▶ ACTION ITEM
Transcribe all of the entries, matching each one exactly.

▶ THE DATA
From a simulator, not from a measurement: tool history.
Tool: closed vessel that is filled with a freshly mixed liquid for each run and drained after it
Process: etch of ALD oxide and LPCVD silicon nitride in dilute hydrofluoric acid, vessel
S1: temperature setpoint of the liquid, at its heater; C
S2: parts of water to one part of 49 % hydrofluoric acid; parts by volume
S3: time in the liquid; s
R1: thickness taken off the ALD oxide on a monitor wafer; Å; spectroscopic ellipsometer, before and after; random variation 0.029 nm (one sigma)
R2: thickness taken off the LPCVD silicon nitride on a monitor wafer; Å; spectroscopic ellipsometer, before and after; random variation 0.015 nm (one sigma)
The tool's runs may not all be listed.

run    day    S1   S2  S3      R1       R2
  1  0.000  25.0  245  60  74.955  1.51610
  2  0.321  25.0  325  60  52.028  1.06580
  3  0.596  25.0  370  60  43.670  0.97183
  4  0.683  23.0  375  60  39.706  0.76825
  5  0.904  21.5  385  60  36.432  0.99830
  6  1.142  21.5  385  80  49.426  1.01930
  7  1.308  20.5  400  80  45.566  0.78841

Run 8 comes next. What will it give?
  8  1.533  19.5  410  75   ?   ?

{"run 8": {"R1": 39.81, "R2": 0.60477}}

▶ TASK SOLUTION
From a simulator, not from a measurement: tool history.
Tool: closed vessel that is filled with a freshly mixed liquid for each run and drained after it
Process: etch of ALD oxide and LPCVD silicon nitride in dilute hydrofluoric acid, vessel
S1: temperature setpoint of the liquid, at its heater; C
S2: parts of water to one part of 49 % hydrofluoric acid; parts by volume
S3: time in the liquid; s
R1: thickness taken off the ALD oxide on a monitor wafer; Å; spectroscopic ellipsometer, before and after; random variation 0.029 nm (one sigma)
R2: thickness taken off the LPCVD silicon nitride on a monitor wafer; Å; spectroscopic ellipsometer, before and after; random variation 0.015 nm (one sigma)
The tool's runs may not all be listed.

run    day    S1   S2  S3      R1       R2
  1  0.000  25.0  245  60  74.955  1.51610
  2  0.321  25.0  325  60  52.028  1.06580
  3  0.596  25.0  370  60  43.670  0.97183
  4  0.683  23.0  375  60  39.706  0.76825
  5  0.904  21.5  385  60  36.432  0.99830
  6  1.142  21.5  385  80  49.426  1.01930
  7  1.308  20.5  400  80  45.566  0.78841

Run 8 comes next. What will it give?
  8  1.533  19.5  410  75   ?   ?

{"run 8": {"R1": 39.81, "R2": 0.60477}}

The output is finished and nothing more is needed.